▬▬▬▬▬▬▬▬▬▬
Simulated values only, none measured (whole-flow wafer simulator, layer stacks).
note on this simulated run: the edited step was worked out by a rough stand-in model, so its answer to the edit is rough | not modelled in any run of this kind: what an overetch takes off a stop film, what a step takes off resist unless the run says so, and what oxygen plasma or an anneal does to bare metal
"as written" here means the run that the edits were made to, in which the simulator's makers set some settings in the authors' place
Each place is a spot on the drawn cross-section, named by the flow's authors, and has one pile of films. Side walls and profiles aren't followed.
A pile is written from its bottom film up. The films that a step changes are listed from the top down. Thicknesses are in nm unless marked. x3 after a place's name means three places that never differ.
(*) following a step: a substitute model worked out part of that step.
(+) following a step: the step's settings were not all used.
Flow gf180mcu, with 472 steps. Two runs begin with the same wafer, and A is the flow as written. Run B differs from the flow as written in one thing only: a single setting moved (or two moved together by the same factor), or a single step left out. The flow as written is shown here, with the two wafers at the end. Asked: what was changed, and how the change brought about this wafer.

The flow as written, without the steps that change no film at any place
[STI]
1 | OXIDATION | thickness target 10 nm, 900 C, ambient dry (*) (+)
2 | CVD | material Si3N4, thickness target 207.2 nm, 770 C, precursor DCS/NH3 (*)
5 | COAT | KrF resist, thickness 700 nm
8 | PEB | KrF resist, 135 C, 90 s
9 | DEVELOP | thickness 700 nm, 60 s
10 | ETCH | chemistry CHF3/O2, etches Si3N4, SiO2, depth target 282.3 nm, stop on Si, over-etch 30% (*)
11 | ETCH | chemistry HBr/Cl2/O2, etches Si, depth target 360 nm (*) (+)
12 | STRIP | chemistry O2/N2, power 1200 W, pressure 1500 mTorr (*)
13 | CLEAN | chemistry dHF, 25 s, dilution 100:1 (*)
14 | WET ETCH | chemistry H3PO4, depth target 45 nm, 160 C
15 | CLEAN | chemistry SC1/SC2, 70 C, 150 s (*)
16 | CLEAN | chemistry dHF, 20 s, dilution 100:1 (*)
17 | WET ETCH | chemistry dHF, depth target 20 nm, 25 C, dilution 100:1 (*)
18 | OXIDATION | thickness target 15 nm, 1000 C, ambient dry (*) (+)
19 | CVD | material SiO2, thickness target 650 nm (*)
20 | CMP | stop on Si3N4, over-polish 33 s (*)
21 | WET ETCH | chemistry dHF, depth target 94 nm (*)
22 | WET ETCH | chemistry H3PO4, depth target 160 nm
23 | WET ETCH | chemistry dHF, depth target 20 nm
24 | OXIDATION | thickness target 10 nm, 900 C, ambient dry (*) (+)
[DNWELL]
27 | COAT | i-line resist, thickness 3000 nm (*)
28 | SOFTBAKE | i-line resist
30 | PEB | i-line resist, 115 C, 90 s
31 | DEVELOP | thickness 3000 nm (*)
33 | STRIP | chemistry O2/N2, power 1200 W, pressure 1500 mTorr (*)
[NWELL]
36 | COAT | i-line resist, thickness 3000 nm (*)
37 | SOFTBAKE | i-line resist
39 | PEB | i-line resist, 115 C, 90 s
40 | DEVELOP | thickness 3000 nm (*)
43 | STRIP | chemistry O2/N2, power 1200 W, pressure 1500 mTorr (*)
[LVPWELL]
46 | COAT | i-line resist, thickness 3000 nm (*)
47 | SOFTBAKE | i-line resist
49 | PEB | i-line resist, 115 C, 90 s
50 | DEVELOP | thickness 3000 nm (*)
▬▬▬▬▬▬▬▬▬▬

Requirement:
After locating the line with "15 | CLEAN |" above, return that line and every later line through the one with "20 | CMP | stop", word for word and with nothing else.

Exercise response:
15 | CLEAN | chemistry SC1/SC2, 70 C, 150 s (*)
16 | CLEAN | chemistry dHF, 20 s, dilution 100:1 (*)
17 | WET ETCH | chemistry dHF, depth target 20 nm, 25 C, dilution 100:1 (*)
18 | OXIDATION | thickness target 15 nm, 1000 C, ambient dry (*) (+)
19 | CVD | material SiO2, thickness target 650 nm (*)
20 | CMP | stop on Si3N4, over-polish 33 s (*)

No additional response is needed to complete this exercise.